Work item:
Below are the entries; set down each of them exactly.

□ □ □ □

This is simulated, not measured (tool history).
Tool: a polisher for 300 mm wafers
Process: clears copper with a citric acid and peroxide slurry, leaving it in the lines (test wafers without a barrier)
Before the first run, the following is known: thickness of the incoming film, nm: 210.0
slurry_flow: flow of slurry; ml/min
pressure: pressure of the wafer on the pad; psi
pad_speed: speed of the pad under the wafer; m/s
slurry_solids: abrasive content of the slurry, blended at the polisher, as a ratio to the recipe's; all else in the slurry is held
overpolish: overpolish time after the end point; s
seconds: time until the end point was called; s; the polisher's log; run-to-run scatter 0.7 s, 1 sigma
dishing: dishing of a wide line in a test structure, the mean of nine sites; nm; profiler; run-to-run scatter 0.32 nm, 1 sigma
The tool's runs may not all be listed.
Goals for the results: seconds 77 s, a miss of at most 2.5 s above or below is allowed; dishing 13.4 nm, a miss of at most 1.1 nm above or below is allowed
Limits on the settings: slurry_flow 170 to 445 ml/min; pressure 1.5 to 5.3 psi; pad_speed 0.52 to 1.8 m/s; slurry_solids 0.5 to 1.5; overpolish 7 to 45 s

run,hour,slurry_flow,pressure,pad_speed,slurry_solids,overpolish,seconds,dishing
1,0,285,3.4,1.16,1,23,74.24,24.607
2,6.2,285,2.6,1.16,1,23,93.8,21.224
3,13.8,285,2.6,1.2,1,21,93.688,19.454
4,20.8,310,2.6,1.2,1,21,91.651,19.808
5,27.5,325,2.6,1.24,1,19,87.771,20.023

□ □ □ □

Worked solution:
This is simulated, not measured (tool history).
Tool: a polisher for 300 mm wafers
Process: clears copper with a citric acid and peroxide slurry, leaving it in the lines (test wafers without a barrier)
Before the first run, the following is known: thickness of the incoming film, nm: 210.0
slurry_flow: flow of slurry; ml/min
pressure: pressure of the wafer on the pad; psi
pad_speed: speed of the pad under the wafer; m/s
slurry_solids: abrasive content of the slurry, blended at the polisher, as a ratio to the recipe's; all else in the slurry is held
overpolish: overpolish time after the end point; s
seconds: time until the end point was called; s; the polisher's log; run-to-run scatter 0.7 s, 1 sigma
dishing: dishing of a wide line in a test structure, the mean of nine sites; nm; profiler; run-to-run scatter 0.32 nm, 1 sigma
The tool's runs may not all be listed.
Goals for the results: seconds 77 s, a miss of at most 2.5 s above or below is allowed; dishing 13.4 nm, a miss of at most 1.1 nm above or below is allowed
Limits on the settings: slurry_flow 170 to 445 ml/min; pressure 1.5 to 5.3 psi; pad_speed 0.52 to 1.8 m/s; slurry_solids 0.5 to 1.5; overpolish 7 to 45 s

run,hour,slurry_flow,pressure,pad_speed,slurry_solids,overpolish,seconds,dishing
1,0,285,3.4,1.16,1,23,74.24,24.607
2,6.2,285,2.6,1.16,1,23,93.8,21.224
3,13.8,285,2.6,1.2,1,21,93.688,19.454
4,20.8,310,2.6,1.2,1,21,91.651,19.808
5,27.5,325,2.6,1.24,1,19,87.771,20.023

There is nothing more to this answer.